DATASET EXCERPTS →
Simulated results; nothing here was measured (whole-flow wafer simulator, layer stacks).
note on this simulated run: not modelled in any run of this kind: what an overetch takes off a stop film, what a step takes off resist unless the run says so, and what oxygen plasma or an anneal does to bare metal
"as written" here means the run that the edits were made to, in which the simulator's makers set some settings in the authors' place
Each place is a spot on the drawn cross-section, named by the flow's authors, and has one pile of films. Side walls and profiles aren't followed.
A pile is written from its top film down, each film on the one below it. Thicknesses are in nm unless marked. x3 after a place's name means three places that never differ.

ASSIGNMENT →
Each record above must be given again exactly.

EXERCISE ANSWER →
Simulated results; nothing here was measured (whole-flow wafer simulator, layer stacks).
note on this simulated run: not modelled in any run of this kind: what an overetch takes off a stop film, what a step takes off resist unless the run says so, and what oxygen plasma or an anneal does to bare metal
"as written" here means the run that the edits were made to, in which the simulator's makers set some settings in the authors' place
Each place is a spot on the drawn cross-section, named by the flow's authors, and has one pile of films. Side walls and profiles aren't followed.
A pile is written from its top film down, each film on the one below it. Thicknesses are in nm unless marked. x3 after a place's name means three places that never differ.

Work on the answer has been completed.